Transcribe all of the listing exactly.

________________________________________

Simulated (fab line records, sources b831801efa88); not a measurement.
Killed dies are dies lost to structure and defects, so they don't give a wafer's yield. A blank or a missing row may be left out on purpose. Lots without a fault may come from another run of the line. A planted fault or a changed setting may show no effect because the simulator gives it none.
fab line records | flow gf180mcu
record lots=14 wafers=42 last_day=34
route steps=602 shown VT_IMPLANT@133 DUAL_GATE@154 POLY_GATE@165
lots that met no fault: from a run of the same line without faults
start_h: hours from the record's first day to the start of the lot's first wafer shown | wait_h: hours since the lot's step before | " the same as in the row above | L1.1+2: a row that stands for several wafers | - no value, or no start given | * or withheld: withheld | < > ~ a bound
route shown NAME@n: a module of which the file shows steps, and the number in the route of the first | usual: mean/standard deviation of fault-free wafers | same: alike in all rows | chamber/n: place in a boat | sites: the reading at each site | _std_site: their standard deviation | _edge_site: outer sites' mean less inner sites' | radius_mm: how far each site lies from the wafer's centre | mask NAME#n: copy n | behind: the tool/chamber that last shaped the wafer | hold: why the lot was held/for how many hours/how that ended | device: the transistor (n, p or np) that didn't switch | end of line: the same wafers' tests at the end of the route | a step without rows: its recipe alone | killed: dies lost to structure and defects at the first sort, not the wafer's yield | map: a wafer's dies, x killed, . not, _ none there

________________________________________

• Written answer
Simulated (fab line records, sources b831801efa88); not a measurement.
Killed dies are dies lost to structure and defects, so they don't give a wafer's yield. A blank or a missing row may be left out on purpose. Lots without a fault may come from another run of the line. A planted fault or a changed setting may show no effect because the simulator gives it none.
fab line records | flow gf180mcu
record lots=14 wafers=42 last_day=34
route steps=602 shown VT_IMPLANT@133 DUAL_GATE@154 POLY_GATE@165
lots that met no fault: from a run of the same line without faults
start_h: hours from the record's first day to the start of the lot's first wafer shown | wait_h: hours since the lot's step before | " the same as in the row above | L1.1+2: a row that stands for several wafers | - no value, or no start given | * or withheld: withheld | < > ~ a bound
route shown NAME@n: a module of which the file shows steps, and the number in the route of the first | usual: mean/standard deviation of fault-free wafers | same: alike in all rows | chamber/n: place in a boat | sites: the reading at each site | _std_site: their standard deviation | _edge_site: outer sites' mean less inner sites' | radius_mm: how far each site lies from the wafer's centre | mask NAME#n: copy n | behind: the tool/chamber that last shaped the wafer | hold: why the lot was held/for how many hours/how that ended | device: the transistor (n, p or np) that didn't switch | end of line: the same wafers' tests at the end of the route | a step without rows: its recipe alone | killed: dies lost to structure and defects at the first sort, not the wafer's yield | map: a wafer's dies, x killed, . not, _ none there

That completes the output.